Brief →
Repeat the entries that follow, exactly as they are written.

*** Opening Material provided ***
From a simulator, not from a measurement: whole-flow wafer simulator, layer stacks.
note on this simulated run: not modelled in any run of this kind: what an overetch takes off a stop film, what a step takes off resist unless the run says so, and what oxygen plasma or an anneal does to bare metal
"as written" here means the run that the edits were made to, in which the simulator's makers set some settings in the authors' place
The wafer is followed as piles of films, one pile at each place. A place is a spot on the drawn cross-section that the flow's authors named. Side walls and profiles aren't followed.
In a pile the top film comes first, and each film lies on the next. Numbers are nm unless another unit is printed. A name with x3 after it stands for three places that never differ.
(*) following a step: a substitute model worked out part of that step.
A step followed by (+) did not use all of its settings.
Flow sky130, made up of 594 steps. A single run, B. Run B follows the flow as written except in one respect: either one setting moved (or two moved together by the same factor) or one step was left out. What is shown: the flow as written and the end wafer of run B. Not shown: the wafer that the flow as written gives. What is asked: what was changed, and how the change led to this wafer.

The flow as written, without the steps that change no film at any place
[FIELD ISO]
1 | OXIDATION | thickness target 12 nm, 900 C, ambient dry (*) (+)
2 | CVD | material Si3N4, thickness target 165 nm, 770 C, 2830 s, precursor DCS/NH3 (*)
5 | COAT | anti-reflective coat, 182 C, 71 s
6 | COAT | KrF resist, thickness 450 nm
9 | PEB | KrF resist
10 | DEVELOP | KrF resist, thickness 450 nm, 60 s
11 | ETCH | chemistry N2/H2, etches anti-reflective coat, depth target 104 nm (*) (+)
*** Closing Material provided ***

Answer space →
From a simulator, not from a measurement: whole-flow wafer simulator, layer stacks.
note on this simulated run: not modelled in any run of this kind: what an overetch takes off a stop film, what a step takes off resist unless the run says so, and what oxygen plasma or an anneal does to bare metal
"as written" here means the run that the edits were made to, in which the simulator's makers set some settings in the authors' place
The wafer is followed as piles of films, one pile at each place. A place is a spot on the drawn cross-section that the flow's authors named. Side walls and profiles aren't followed.
In a pile the top film comes first, and each film lies on the next. Numbers are nm unless another unit is printed. A name with x3 after it stands for three places that never differ.
(*) following a step: a substitute model worked out part of that step.
A step followed by (+) did not use all of its settings.
Flow sky130, made up of 594 steps. A single run, B. Run B follows the flow as written except in one respect: either one setting moved (or two moved together by the same factor) or one step was left out. What is shown: the flow as written and the end wafer of run B. Not shown: the wafer that the flow as written gives. What is asked: what was changed, and how the change led to this wafer.

The flow as written, without the steps that change no film at any place
[FIELD ISO]
1 | OXIDATION | thickness target 12 nm, 900 C, ambient dry (*) (+)
2 | CVD | material Si3N4, thickness target 165 nm, 770 C, 2830 s, precursor DCS/NH3 (*)
5 | COAT | anti-reflective coat, 182 C, 71 s
6 | COAT | KrF resist, thickness 450 nm
9 | PEB | KrF resist
10 | DEVELOP | KrF resist, thickness 450 nm, 60 s
11 | ETCH | chemistry N2/H2, etches anti-reflective coat, depth target 104 nm (*) (+)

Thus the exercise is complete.